[Exercise]: Nothing but the lines from the start of the entries through the line containing "10 | 58.2 |" should appear in the answer, each given exactly.

[Study material]:
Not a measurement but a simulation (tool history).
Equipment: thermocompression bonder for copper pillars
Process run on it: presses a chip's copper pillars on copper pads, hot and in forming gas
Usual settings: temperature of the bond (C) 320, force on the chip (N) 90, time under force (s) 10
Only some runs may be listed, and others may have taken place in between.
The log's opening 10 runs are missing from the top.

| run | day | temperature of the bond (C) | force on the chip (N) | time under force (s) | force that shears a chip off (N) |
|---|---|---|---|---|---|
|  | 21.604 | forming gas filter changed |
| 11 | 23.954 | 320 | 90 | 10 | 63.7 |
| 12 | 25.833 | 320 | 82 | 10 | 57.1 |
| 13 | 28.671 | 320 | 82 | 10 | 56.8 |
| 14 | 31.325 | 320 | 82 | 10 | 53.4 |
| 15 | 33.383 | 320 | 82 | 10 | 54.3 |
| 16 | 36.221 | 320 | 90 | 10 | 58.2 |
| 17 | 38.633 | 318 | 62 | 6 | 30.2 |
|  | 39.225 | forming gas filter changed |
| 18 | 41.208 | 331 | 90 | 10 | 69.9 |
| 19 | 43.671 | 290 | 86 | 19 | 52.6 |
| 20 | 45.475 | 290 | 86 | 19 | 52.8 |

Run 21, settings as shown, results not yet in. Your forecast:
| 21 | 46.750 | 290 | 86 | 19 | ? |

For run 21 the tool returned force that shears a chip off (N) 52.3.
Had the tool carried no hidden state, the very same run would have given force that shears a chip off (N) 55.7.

[Answer box]:
Not a measurement but a simulation (tool history).
Equipment: thermocompression bonder for copper pillars
Process run on it: presses a chip's copper pillars on copper pads, hot and in forming gas
Usual settings: temperature of the bond (C) 320, force on the chip (N) 90, time under force (s) 10
Only some runs may be listed, and others may have taken place in between.
The log's opening 10 runs are missing from the top.

| run | day | temperature of the bond (C) | force on the chip (N) | time under force (s) | force that shears a chip off (N) |
|---|---|---|---|---|---|
|  | 21.604 | forming gas filter changed |
| 11 | 23.954 | 320 | 90 | 10 | 63.7 |
| 12 | 25.833 | 320 | 82 | 10 | 57.1 |
| 13 | 28.671 | 320 | 82 | 10 | 56.8 |
| 14 | 31.325 | 320 | 82 | 10 | 53.4 |
| 15 | 33.383 | 320 | 82 | 10 | 54.3 |
| 16 | 36.221 | 320 | 90 | 10 | 58.2 |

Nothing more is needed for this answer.